— Work request —
What is needed here is an exact repetition of the records below, beginning at the line that has "wafer | flag" and stopping after the line that has "L557 | day 27".

#####

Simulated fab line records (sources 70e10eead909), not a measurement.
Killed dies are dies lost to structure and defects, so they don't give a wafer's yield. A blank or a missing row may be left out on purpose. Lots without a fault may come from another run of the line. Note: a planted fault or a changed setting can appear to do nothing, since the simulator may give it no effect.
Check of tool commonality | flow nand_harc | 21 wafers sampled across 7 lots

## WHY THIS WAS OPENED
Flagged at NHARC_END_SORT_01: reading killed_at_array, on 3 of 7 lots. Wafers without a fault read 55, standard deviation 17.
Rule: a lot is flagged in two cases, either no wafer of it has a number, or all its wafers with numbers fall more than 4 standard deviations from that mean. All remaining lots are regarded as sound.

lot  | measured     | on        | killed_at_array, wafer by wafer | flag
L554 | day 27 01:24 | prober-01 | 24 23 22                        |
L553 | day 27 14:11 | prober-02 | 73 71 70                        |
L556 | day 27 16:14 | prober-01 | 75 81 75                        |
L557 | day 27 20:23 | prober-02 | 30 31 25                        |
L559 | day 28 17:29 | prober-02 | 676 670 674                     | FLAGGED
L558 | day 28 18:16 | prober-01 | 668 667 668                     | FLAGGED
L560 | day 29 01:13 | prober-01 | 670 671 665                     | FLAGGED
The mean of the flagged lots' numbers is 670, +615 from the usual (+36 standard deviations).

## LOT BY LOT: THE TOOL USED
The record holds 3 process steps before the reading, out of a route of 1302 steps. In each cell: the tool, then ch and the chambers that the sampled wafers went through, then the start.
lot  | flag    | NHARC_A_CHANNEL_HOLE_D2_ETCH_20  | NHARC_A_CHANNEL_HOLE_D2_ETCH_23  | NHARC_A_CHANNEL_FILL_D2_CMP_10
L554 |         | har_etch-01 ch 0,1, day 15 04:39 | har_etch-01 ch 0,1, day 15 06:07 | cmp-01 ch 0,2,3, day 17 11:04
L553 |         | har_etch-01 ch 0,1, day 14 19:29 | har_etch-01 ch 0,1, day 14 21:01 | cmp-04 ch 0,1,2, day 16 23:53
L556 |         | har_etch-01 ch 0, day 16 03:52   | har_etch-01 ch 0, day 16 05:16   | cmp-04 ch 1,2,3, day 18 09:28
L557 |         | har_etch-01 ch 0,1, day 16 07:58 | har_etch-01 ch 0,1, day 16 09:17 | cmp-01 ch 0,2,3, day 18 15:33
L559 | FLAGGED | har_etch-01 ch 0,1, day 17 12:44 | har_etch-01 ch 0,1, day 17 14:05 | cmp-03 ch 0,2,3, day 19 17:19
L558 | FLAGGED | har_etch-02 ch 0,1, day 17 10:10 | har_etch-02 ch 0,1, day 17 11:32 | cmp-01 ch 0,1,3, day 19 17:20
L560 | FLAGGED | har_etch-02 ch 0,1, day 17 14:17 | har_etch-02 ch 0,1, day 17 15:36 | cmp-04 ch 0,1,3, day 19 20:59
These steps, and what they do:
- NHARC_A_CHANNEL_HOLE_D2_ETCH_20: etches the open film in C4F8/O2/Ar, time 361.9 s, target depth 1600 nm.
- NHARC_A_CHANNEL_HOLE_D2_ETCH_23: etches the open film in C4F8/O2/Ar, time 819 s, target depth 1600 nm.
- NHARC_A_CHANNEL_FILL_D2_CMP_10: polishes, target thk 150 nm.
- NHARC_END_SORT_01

#####

— Written answer —
lot  | measured     | on        | killed_at_array, wafer by wafer | flag
L554 | day 27 01:24 | prober-01 | 24 23 22                        |
L553 | day 27 14:11 | prober-02 | 73 71 70                        |
L556 | day 27 16:14 | prober-01 | 75 81 75                        |
L557 | day 27 20:23 | prober-02 | 30 31 25                        |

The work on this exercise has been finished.